++++++++

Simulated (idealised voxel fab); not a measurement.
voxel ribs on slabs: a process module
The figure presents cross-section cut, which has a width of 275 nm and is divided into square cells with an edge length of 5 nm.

++++++++

Type the records out again. Match them exactly.

Simulated (idealised voxel fab); not a measurement.
voxel ribs on slabs: a process module
The figure presents cross-section cut, which has a width of 275 nm and is divided into square cells with an edge length of 5 nm.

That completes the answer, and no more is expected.